■ **ASSIGNMENT**: Extract exactly those lines that lie between the start of the material and the line with "B1: reference wafer", including both boundary lines and no others.

━━━ PROVIDED DATA

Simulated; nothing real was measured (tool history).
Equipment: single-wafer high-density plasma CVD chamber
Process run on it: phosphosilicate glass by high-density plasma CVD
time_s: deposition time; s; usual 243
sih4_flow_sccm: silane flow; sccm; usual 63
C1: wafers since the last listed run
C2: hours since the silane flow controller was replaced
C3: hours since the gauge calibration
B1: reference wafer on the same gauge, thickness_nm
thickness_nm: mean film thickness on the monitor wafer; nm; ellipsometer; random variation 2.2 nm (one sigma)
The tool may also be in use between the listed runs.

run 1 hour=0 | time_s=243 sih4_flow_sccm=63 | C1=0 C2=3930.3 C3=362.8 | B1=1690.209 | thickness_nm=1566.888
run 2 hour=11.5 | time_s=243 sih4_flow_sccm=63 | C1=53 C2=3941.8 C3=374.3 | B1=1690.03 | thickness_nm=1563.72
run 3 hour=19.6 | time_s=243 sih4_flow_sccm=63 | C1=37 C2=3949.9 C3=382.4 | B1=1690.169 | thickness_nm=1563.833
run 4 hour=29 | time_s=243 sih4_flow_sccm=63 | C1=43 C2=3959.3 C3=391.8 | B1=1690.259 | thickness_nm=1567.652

━━━━━━

■ **WRITTEN RESPONSE**:
Simulated; nothing real was measured (tool history).
Equipment: single-wafer high-density plasma CVD chamber
Process run on it: phosphosilicate glass by high-density plasma CVD
time_s: deposition time; s; usual 243
sih4_flow_sccm: silane flow; sccm; usual 63
C1: wafers since the last listed run
C2: hours since the silane flow controller was replaced
C3: hours since the gauge calibration
B1: reference wafer on the same gauge, thickness_nm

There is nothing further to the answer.